● **Assigned task**
All lines below are to be output exactly as they stand.

○ ○ ○ ○

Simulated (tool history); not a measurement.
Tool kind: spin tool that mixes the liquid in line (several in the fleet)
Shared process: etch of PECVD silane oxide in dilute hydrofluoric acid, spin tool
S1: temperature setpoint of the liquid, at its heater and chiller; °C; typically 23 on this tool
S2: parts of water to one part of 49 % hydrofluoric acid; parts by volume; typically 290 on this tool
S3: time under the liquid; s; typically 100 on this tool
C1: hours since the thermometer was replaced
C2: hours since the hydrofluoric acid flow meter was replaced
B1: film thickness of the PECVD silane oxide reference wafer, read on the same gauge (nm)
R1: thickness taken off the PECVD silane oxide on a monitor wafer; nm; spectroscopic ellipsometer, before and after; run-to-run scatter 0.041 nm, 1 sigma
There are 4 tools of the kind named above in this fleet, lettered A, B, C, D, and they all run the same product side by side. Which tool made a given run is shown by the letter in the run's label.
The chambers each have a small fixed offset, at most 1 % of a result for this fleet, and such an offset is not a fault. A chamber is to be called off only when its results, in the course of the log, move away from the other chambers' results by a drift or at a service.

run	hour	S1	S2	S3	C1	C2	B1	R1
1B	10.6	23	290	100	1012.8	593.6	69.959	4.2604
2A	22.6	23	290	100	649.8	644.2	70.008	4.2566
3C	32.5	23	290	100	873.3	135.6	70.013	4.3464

○ ○ ○ ○

● **Response box**
Simulated (tool history); not a measurement.
Tool kind: spin tool that mixes the liquid in line (several in the fleet)
Shared process: etch of PECVD silane oxide in dilute hydrofluoric acid, spin tool
S1: temperature setpoint of the liquid, at its heater and chiller; °C; typically 23 on this tool
S2: parts of water to one part of 49 % hydrofluoric acid; parts by volume; typically 290 on this tool
S3: time under the liquid; s; typically 100 on this tool
C1: hours since the thermometer was replaced
C2: hours since the hydrofluoric acid flow meter was replaced
B1: film thickness of the PECVD silane oxide reference wafer, read on the same gauge (nm)
R1: thickness taken off the PECVD silane oxide on a monitor wafer; nm; spectroscopic ellipsometer, before and after; run-to-run scatter 0.041 nm, 1 sigma
There are 4 tools of the kind named above in this fleet, lettered A, B, C, D, and they all run the same product side by side. Which tool made a given run is shown by the letter in the run's label.
The chambers each have a small fixed offset, at most 1 % of a result for this fleet, and such an offset is not a fault. A chamber is to be called off only when its results, in the course of the log, move away from the other chambers' results by a drift or at a service.

run	hour	S1	S2	S3	C1	C2	B1	R1
1B	10.6	23	290	100	1012.8	593.6	69.959	4.2604
2A	22.6	23	290	100	649.8	644.2	70.008	4.2566
3C	32.5	23	290	100	873.3	135.6	70.013	4.3464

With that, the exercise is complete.